── SUPPLIED ENTRIES

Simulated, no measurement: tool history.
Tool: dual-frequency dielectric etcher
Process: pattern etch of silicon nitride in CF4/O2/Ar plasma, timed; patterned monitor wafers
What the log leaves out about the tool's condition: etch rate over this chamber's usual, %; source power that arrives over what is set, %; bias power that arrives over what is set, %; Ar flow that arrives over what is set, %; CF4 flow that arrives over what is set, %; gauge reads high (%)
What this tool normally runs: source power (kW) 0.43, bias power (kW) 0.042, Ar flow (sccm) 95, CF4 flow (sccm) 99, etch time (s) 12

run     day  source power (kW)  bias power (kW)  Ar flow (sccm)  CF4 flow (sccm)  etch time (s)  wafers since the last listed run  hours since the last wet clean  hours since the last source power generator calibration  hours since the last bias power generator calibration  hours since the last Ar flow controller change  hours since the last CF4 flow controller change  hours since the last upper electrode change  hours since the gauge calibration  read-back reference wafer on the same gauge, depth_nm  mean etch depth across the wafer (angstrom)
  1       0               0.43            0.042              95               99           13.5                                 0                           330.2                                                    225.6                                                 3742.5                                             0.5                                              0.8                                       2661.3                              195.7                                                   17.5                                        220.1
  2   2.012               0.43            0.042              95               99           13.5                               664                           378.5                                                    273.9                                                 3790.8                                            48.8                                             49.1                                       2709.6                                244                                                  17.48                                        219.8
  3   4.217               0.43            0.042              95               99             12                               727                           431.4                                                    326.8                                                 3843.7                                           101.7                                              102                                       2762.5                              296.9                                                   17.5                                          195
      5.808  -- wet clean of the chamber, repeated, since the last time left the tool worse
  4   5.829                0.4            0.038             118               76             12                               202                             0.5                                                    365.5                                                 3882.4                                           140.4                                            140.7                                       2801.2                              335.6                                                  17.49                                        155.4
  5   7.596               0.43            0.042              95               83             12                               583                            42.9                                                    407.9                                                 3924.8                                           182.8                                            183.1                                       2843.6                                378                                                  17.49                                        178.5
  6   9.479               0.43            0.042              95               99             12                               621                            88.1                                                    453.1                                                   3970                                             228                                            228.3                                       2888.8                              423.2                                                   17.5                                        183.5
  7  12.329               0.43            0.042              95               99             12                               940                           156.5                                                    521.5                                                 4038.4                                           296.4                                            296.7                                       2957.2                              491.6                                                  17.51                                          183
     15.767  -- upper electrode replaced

────

ACTION ITEM: What you output must be the lines from the opening of the material above up to and including the line with "Process: pattern etch", reproduced exactly.

TASK SOLUTION:
Simulated, no measurement: tool history.
Tool: dual-frequency dielectric etcher
Process: pattern etch of silicon nitride in CF4/O2/Ar plasma, timed; patterned monitor wafers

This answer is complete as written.